## WORK ORDER
Repeat, exactly as written, the lines of the records below from the first through the line with "- 4: DIRECTIONAL_DEP: material", but none past it.

PROVIDED DATA Start Marker

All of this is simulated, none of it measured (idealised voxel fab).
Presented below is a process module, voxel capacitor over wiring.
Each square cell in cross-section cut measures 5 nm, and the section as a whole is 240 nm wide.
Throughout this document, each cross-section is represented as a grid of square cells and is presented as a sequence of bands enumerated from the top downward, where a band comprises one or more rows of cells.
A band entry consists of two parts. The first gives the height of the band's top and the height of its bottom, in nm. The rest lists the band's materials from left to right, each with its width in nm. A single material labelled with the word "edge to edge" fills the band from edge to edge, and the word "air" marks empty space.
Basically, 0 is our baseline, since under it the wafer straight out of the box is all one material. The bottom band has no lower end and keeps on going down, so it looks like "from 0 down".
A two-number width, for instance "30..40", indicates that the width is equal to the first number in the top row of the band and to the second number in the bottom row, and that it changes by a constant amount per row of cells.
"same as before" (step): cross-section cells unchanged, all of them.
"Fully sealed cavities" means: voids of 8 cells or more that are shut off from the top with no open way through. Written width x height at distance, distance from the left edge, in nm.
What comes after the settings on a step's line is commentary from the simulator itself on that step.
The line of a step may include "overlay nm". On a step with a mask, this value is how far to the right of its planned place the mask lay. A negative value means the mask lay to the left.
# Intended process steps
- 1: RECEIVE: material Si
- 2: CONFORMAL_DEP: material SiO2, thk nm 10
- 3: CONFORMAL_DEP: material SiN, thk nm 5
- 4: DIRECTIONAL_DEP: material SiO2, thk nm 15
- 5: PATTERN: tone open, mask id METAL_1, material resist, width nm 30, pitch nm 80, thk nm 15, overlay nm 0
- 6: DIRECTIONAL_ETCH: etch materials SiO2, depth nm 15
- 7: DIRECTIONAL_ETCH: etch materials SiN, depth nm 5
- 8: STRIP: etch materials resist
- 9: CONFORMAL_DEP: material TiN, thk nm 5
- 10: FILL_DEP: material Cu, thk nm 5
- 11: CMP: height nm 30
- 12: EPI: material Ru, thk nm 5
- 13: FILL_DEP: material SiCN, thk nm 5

PROVIDED DATA End Marker

## RESPONSE
All of this is simulated, none of it measured (idealised voxel fab).
Presented below is a process module, voxel capacitor over wiring.
Each square cell in cross-section cut measures 5 nm, and the section as a whole is 240 nm wide.
Throughout this document, each cross-section is represented as a grid of square cells and is presented as a sequence of bands enumerated from the top downward, where a band comprises one or more rows of cells.
A band entry consists of two parts. The first gives the height of the band's top and the height of its bottom, in nm. The rest lists the band's materials from left to right, each with its width in nm. A single material labelled with the word "edge to edge" fills the band from edge to edge, and the word "air" marks empty space.
Basically, 0 is our baseline, since under it the wafer straight out of the box is all one material. The bottom band has no lower end and keeps on going down, so it looks like "from 0 down".
A two-number width, for instance "30..40", indicates that the width is equal to the first number in the top row of the band and to the second number in the bottom row, and that it changes by a constant amount per row of cells.
"same as before" (step): cross-section cells unchanged, all of them.
"Fully sealed cavities" means: voids of 8 cells or more that are shut off from the top with no open way through. Written width x height at distance, distance from the left edge, in nm.
What comes after the settings on a step's line is commentary from the simulator itself on that step.
The line of a step may include "overlay nm". On a step with a mask, this value is how far to the right of its planned place the mask lay. A negative value means the mask lay to the left.
# Intended process steps
- 1: RECEIVE: material Si
- 2: CONFORMAL_DEP: material SiO2, thk nm 10
- 3: CONFORMAL_DEP: material SiN, thk nm 5
- 4: DIRECTIONAL_DEP: material SiO2, thk nm 15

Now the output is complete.